> _Exercise data_
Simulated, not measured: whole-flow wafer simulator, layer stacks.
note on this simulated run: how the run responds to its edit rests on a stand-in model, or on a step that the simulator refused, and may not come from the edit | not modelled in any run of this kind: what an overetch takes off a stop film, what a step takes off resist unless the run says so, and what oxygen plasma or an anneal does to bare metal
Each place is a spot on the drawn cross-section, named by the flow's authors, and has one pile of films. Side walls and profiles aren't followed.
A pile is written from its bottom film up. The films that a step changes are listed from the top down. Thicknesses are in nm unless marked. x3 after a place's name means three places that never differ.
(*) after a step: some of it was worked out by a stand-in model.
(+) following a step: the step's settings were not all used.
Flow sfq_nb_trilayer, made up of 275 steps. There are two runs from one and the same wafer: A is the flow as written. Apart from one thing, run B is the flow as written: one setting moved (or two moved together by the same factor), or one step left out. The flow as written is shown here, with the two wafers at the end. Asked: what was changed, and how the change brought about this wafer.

> _Work instruction_
Both the first line of the data above and the line with "Each place is" must be included; please return exactly those lines and the ones between them.

> _Exercise answer_
Simulated, not measured: whole-flow wafer simulator, layer stacks.
note on this simulated run: how the run responds to its edit rests on a stand-in model, or on a step that the simulator refused, and may not come from the edit | not modelled in any run of this kind: what an overetch takes off a stop film, what a step takes off resist unless the run says so, and what oxygen plasma or an anneal does to bare metal
Each place is a spot on the drawn cross-section, named by the flow's authors, and has one pile of films. Side walls and profiles aren't followed.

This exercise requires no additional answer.